→ **RECORDS PROVIDED**
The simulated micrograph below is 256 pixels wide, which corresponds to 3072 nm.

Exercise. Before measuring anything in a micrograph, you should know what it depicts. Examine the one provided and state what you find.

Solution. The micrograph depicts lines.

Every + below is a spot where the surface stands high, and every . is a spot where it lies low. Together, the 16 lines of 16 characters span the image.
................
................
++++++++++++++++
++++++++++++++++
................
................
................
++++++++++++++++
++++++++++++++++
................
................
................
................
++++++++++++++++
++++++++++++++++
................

→ **TASK ITEM**
Look above and return each line of the records exactly, from the very first through the line with "Solution. The micrograph depicts lines.", both included.

→ **ANSWER SPACE**
The simulated micrograph below is 256 pixels wide, which corresponds to 3072 nm.

Exercise. Before measuring anything in a micrograph, you should know what it depicts. Examine the one provided and state what you find.

Solution. The micrograph depicts lines.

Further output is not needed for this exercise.